=== Begin Enclosure ===
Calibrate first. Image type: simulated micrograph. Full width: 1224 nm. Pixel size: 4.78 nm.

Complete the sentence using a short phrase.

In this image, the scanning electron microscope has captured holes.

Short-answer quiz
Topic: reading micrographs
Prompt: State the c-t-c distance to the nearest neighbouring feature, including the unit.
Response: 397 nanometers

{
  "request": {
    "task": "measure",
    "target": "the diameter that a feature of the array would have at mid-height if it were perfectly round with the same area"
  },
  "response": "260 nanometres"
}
=== End Enclosure ===

Work order:
The required output is the entries from their opening line through the line holding "Topic: reading micrographs", repeated exactly, with both end lines kept.

Your solution:
Calibrate first. Image type: simulated micrograph. Full width: 1224 nm. Pixel size: 4.78 nm.

Complete the sentence using a short phrase.

In this image, the scanning electron microscope has captured holes.

Short-answer quiz
Topic: reading micrographs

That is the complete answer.